=== PROVIDED INFORMATION ===

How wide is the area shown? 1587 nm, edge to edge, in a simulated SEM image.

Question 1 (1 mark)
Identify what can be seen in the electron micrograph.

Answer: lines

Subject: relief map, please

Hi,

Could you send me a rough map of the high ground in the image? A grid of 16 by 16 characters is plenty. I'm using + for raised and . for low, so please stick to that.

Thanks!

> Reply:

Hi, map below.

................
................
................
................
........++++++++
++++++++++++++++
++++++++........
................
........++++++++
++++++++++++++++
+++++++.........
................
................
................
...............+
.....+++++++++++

===

TASK ITEM —
Nothing but an exact copy of the lines from the first one above through the line holding "Hi, map below." should be returned.

EXPECTED ANSWER —
How wide is the area shown? 1587 nm, edge to edge, in a simulated SEM image.

Question 1 (1 mark)
Identify what can be seen in the electron micrograph.

Answer: lines

Subject: relief map, please

Hi,

Could you send me a rough map of the high ground in the image? A grid of 16 by 16 characters is plenty. I'm using + for raised and . for low, so please stick to that.

Thanks!

> Reply:

Hi, map below.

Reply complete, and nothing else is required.